_WORK TASK:_
Write out, word for word, only the data from its first line to the line containing "thickness_nm: mean film".

=== LISTED RECORDS ===

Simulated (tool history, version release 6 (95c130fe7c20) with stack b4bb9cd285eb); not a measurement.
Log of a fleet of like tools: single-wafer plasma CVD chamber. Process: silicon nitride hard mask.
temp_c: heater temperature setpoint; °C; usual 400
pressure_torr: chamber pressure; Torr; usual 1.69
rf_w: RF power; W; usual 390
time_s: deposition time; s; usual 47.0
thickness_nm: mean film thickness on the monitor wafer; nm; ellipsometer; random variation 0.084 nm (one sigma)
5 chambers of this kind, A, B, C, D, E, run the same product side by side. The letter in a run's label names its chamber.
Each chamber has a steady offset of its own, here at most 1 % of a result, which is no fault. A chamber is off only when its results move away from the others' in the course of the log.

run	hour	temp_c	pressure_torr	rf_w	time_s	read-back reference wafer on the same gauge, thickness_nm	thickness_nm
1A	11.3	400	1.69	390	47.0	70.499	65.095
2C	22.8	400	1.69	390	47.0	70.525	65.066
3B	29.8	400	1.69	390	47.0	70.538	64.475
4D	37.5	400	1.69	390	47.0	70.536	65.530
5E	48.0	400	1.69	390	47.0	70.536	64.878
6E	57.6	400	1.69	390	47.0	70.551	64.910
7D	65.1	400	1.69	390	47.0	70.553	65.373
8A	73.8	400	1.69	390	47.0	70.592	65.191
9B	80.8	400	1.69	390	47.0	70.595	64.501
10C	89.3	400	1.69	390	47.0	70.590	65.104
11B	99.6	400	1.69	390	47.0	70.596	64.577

===

_EXPECTED ANSWER:_
Simulated (tool history, version release 6 (95c130fe7c20) with stack b4bb9cd285eb); not a measurement.
Log of a fleet of like tools: single-wafer plasma CVD chamber. Process: silicon nitride hard mask.
temp_c: heater temperature setpoint; °C; usual 400
pressure_torr: chamber pressure; Torr; usual 1.69
rf_w: RF power; W; usual 390
time_s: deposition time; s; usual 47.0
thickness_nm: mean film thickness on the monitor wafer; nm; ellipsometer; random variation 0.084 nm (one sigma)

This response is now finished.